Activity | An identical copy of the records below is the expected result.

Record set |
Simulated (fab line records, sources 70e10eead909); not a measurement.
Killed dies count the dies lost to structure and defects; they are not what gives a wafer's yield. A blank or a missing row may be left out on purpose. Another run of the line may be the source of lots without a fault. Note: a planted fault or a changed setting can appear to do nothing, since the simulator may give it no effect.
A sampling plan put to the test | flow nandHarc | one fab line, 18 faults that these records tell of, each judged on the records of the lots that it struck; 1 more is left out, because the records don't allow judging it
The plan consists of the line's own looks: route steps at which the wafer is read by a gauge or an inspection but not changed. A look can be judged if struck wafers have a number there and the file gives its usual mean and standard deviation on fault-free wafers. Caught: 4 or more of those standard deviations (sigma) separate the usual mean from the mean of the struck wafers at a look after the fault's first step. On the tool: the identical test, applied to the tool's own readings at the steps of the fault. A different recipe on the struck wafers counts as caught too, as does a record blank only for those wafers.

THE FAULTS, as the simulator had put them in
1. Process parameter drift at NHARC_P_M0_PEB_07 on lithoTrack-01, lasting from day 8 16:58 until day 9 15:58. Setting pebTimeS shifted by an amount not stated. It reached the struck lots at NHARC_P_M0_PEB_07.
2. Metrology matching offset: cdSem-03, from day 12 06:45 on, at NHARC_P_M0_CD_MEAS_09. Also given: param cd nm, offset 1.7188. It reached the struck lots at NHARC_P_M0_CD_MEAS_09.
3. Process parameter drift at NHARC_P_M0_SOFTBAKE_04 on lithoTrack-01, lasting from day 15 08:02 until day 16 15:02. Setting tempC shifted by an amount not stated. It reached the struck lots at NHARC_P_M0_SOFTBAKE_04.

Exercise answer |
Simulated (fab line records, sources 70e10eead909); not a measurement.
Killed dies count the dies lost to structure and defects; they are not what gives a wafer's yield. A blank or a missing row may be left out on purpose. Another run of the line may be the source of lots without a fault. Note: a planted fault or a changed setting can appear to do nothing, since the simulator may give it no effect.
A sampling plan put to the test | flow nandHarc | one fab line, 18 faults that these records tell of, each judged on the records of the lots that it struck; 1 more is left out, because the records don't allow judging it
The plan consists of the line's own looks: route steps at which the wafer is read by a gauge or an inspection but not changed. A look can be judged if struck wafers have a number there and the file gives its usual mean and standard deviation on fault-free wafers. Caught: 4 or more of those standard deviations (sigma) separate the usual mean from the mean of the struck wafers at a look after the fault's first step. On the tool: the identical test, applied to the tool's own readings at the steps of the fault. A different recipe on the struck wafers counts as caught too, as does a record blank only for those wafers.

THE FAULTS, as the simulator had put them in
1. Process parameter drift at NHARC_P_M0_PEB_07 on lithoTrack-01, lasting from day 8 16:58 until day 9 15:58. Setting pebTimeS shifted by an amount not stated. It reached the struck lots at NHARC_P_M0_PEB_07.
2. Metrology matching offset: cdSem-03, from day 12 06:45 on, at NHARC_P_M0_CD_MEAS_09. Also given: param cd nm, offset 1.7188. It reached the struck lots at NHARC_P_M0_CD_MEAS_09.
3. Process parameter drift at NHARC_P_M0_SOFTBAKE_04 on lithoTrack-01, lasting from day 15 08:02 until day 16 15:02. Setting tempC shifted by an amount not stated. It reached the struck lots at NHARC_P_M0_SOFTBAKE_04.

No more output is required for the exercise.